★ ★ ★ ★ ★

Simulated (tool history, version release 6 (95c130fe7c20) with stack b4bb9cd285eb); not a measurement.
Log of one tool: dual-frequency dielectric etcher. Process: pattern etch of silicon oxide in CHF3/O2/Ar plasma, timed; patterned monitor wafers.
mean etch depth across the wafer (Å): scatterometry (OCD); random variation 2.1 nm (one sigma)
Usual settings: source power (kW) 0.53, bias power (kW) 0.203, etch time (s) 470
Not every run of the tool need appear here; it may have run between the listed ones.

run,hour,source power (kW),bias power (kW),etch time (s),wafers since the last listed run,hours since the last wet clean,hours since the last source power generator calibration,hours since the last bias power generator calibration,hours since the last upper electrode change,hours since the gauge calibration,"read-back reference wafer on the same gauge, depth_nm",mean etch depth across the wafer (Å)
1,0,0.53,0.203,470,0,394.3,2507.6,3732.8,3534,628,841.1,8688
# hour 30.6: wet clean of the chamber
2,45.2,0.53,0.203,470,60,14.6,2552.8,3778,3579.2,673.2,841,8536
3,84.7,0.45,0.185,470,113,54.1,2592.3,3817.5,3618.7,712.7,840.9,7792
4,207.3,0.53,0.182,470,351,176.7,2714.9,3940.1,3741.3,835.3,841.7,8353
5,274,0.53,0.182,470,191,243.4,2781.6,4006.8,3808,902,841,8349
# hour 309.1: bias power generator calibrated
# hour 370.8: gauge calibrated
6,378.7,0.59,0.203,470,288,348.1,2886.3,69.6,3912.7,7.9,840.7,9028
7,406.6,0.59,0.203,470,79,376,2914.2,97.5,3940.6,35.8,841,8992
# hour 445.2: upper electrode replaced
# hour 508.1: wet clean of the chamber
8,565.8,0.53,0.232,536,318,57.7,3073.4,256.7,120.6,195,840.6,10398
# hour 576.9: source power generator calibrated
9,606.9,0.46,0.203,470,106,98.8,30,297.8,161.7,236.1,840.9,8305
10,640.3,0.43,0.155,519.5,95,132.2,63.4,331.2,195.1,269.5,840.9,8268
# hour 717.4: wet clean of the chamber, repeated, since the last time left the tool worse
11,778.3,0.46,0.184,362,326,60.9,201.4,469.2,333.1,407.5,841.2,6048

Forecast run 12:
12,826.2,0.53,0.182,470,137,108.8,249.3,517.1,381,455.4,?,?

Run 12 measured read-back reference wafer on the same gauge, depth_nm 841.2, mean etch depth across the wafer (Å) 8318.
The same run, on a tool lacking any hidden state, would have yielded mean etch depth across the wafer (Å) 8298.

★ ★ ★ ★ ★

**Task item**
Give back exactly the material above from its opening line to the line bearing "Log of one tool: dual-frequency".

**Task answer**
Simulated (tool history, version release 6 (95c130fe7c20) with stack b4bb9cd285eb); not a measurement.
Log of one tool: dual-frequency dielectric etcher. Process: pattern etch of silicon oxide in CHF3/O2/Ar plasma, timed; patterned monitor wafers.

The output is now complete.